Exercise
Could you reproduce, word for word, everything below from the line containing "5) STRIP,etch materials resist" down to the line containing "top 30, bottom 25", with both of those lines included and no others?

Extracted entries
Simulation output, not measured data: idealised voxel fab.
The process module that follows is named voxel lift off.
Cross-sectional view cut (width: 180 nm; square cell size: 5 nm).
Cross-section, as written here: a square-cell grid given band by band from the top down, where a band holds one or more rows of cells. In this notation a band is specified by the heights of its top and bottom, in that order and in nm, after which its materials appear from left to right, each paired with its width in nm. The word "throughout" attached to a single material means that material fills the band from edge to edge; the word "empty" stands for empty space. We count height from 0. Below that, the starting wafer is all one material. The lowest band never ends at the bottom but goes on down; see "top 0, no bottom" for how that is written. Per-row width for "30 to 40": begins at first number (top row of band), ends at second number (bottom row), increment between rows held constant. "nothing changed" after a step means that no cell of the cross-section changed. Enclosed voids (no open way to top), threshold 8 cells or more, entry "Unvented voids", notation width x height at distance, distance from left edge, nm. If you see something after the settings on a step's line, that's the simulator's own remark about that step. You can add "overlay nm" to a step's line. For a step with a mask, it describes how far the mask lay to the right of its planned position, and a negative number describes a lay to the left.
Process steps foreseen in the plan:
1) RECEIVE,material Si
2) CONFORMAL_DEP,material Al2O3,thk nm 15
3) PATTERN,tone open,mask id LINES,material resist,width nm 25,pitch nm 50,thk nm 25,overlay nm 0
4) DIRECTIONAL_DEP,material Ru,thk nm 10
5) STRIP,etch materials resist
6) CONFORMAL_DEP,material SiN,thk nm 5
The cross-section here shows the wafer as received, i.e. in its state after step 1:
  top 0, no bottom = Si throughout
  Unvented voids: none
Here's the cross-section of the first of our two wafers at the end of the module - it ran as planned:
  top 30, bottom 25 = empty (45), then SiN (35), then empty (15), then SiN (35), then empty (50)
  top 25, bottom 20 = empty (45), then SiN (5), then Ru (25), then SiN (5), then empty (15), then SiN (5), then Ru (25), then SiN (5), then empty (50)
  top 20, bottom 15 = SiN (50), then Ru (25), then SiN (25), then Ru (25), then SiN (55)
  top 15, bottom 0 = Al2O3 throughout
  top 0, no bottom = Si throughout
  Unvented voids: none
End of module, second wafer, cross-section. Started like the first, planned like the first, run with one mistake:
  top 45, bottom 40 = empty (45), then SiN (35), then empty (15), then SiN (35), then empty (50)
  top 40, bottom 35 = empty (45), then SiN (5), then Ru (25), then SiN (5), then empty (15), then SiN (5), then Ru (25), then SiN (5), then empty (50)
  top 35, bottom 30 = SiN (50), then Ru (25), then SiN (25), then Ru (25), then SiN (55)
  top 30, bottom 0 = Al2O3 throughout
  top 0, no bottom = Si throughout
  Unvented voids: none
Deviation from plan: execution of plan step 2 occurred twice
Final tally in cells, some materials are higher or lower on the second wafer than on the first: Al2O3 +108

Exercise answer
5) STRIP,etch materials resist
6) CONFORMAL_DEP,material SiN,thk nm 5
The cross-section here shows the wafer as received, i.e. in its state after step 1:
  top 0, no bottom = Si throughout
  Unvented voids: none
Here's the cross-section of the first of our two wafers at the end of the module - it ran as planned:
  top 30, bottom 25 = empty (45), then SiN (35), then empty (15), then SiN (35), then empty (50)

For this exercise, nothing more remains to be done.